Task item: Below are some records; retype all of them exactly.

__________________________________________________

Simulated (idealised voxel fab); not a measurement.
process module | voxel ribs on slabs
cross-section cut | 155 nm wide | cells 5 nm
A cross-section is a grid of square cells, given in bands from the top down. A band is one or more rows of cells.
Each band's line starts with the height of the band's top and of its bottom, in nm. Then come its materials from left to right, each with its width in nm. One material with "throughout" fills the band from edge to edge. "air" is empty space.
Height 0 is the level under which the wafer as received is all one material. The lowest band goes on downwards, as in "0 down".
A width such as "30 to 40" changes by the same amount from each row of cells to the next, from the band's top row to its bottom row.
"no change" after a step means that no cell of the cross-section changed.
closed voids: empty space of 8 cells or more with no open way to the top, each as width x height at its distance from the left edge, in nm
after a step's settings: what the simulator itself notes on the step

__________________________________________________

Exercise answer:
Simulated (idealised voxel fab); not a measurement.
process module | voxel ribs on slabs
cross-section cut | 155 nm wide | cells 5 nm
A cross-section is a grid of square cells, given in bands from the top down. A band is one or more rows of cells.
Each band's line starts with the height of the band's top and of its bottom, in nm. Then come its materials from left to right, each with its width in nm. One material with "throughout" fills the band from edge to edge. "air" is empty space.
Height 0 is the level under which the wafer as received is all one material. The lowest band goes on downwards, as in "0 down".
A width such as "30 to 40" changes by the same amount from each row of cells to the next, from the band's top row to its bottom row.
"no change" after a step means that no cell of the cross-section changed.
closed voids: empty space of 8 cells or more with no open way to the top, each as width x height at its distance from the left edge, in nm
after a step's settings: what the simulator itself notes on the step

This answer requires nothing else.